▸ **WORK ITEM**
Print every line below. Match each one exactly.

*** Opening PROVIDED MATERIAL ***

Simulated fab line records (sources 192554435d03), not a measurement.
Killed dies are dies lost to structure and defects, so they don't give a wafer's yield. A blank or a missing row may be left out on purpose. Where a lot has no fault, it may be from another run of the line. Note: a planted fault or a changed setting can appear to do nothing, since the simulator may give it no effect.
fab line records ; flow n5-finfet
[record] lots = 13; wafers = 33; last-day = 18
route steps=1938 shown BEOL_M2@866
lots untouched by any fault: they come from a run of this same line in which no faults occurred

*** Closing PROVIDED MATERIAL ***

▸ **RESULT**
Simulated fab line records (sources 192554435d03), not a measurement.
Killed dies are dies lost to structure and defects, so they don't give a wafer's yield. A blank or a missing row may be left out on purpose. Where a lot has no fault, it may be from another run of the line. Note: a planted fault or a changed setting can appear to do nothing, since the simulator may give it no effect.
fab line records ; flow n5-finfet
[record] lots = 13; wafers = 33; last-day = 18
route steps=1938 shown BEOL_M2@866
lots untouched by any fault: they come from a run of this same line in which no faults occurred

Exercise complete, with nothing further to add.